◆ **ACTIVITY**
The entire set of lines below should be copied exactly.

◆ **INPUT DATA**
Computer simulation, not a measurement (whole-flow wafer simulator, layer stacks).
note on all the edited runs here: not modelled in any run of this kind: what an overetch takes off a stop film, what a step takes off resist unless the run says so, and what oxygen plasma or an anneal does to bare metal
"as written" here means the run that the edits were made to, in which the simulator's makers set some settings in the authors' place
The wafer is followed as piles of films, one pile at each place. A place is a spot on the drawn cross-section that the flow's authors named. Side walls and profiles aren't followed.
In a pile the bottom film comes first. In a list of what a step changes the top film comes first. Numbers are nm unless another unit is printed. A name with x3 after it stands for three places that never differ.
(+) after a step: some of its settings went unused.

◆ **WRITTEN REPLY**
Computer simulation, not a measurement (whole-flow wafer simulator, layer stacks).
note on all the edited runs here: not modelled in any run of this kind: what an overetch takes off a stop film, what a step takes off resist unless the run says so, and what oxygen plasma or an anneal does to bare metal
"as written" here means the run that the edits were made to, in which the simulator's makers set some settings in the authors' place
The wafer is followed as piles of films, one pile at each place. A place is a spot on the drawn cross-section that the flow's authors named. Side walls and profiles aren't followed.
In a pile the bottom film comes first. In a list of what a step changes the top film comes first. Numbers are nm unless another unit is printed. A name with x3 after it stands for three places that never differ.
(+) after a step: some of its settings went unused.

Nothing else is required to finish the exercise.